SUPPLIED DATA below:

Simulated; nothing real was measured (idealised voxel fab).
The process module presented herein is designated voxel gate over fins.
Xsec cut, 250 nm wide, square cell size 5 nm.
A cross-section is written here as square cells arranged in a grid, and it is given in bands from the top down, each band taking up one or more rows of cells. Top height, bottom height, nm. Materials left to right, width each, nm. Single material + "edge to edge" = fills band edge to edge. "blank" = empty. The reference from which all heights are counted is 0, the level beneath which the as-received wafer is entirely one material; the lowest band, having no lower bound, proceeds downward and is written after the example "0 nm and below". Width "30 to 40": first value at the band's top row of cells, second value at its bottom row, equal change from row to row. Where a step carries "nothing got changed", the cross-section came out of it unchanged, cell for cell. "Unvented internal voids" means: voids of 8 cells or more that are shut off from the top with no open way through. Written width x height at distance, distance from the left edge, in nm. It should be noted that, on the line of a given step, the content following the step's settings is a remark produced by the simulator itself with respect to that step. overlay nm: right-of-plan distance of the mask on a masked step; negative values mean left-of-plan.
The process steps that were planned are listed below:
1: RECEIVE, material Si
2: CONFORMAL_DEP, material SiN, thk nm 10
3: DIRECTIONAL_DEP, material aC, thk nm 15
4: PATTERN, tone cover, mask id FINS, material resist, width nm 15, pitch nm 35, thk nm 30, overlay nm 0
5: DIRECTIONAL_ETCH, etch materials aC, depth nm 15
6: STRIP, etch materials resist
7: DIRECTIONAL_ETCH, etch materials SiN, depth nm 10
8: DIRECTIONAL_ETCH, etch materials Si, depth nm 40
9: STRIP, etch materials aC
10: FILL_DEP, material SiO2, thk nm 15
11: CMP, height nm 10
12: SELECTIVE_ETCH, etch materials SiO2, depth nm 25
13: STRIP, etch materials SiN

End of SUPPLIED DATA.

**WORK ORDER**
Out of the data above, give again only the lines starting at the one holding "The process module" and ending at the one holding "Xsec cut, 250 nm wide, square cell size 5 nm.", unchanged.

**YOUR RESPONSE**
The process module presented herein is designated voxel gate over fins.
Xsec cut, 250 nm wide, square cell size 5 nm.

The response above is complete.